========
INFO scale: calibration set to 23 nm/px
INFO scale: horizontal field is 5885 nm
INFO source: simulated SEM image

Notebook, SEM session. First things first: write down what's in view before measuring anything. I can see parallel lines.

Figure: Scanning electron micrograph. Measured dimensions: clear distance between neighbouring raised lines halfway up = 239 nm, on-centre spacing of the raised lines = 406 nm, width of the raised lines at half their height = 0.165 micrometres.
========

[BRIEF] From the records above, extract exactly and only the lines that begin at the line with "INFO scale: horizontal field is 5885 nm" and stop after the line with "Notebook, SEM session.".

[ANSWER BOX]
INFO scale: horizontal field is 5885 nm
INFO source: simulated SEM image

Notebook, SEM session. First things first: write down what's in view before measuring anything. I can see parallel lines.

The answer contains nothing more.